** Provided records **
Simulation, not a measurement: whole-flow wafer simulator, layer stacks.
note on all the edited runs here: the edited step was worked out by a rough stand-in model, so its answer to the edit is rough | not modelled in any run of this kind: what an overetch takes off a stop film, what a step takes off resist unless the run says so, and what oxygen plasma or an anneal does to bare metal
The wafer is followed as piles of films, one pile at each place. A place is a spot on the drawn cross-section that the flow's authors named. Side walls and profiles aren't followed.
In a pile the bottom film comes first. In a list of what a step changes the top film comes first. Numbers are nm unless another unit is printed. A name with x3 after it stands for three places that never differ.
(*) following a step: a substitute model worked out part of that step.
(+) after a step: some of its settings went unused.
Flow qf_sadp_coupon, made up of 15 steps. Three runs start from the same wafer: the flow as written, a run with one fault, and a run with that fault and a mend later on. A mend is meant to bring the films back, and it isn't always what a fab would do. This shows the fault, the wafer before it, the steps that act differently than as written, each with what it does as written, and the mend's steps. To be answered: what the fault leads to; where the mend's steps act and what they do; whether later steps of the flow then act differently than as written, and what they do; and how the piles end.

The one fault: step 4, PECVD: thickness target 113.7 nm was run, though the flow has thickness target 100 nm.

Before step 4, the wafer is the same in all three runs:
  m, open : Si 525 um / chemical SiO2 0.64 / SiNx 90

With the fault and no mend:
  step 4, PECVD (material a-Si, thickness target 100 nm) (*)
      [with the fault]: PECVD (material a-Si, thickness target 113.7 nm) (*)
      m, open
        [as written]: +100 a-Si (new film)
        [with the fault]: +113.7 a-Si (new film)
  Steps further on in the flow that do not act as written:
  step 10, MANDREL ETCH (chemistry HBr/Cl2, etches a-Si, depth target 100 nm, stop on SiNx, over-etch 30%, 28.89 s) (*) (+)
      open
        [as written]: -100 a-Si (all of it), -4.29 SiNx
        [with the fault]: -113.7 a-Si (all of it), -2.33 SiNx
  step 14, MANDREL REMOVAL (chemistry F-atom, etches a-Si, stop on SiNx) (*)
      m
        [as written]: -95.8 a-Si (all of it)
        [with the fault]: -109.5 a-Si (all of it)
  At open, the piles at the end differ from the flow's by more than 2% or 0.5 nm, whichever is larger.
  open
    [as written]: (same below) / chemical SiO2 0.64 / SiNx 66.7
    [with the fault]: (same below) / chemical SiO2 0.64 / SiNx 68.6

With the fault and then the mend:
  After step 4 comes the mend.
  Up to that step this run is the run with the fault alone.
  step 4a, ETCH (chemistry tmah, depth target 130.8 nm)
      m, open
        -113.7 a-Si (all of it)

** Activity **
Reproduce verbatim the lines above, from the line with "[with the fault]: -109.5" through the line with "After step 4 comes the mend.".

** Result **
        [with the fault]: -109.5 a-Si (all of it)
  At open, the piles at the end differ from the flow's by more than 2% or 0.5 nm, whichever is larger.
  open
    [as written]: (same below) / chemical SiO2 0.64 / SiNx 66.7
    [with the fault]: (same below) / chemical SiO2 0.64 / SiNx 68.6

With the fault and then the mend:
  After step 4 comes the mend.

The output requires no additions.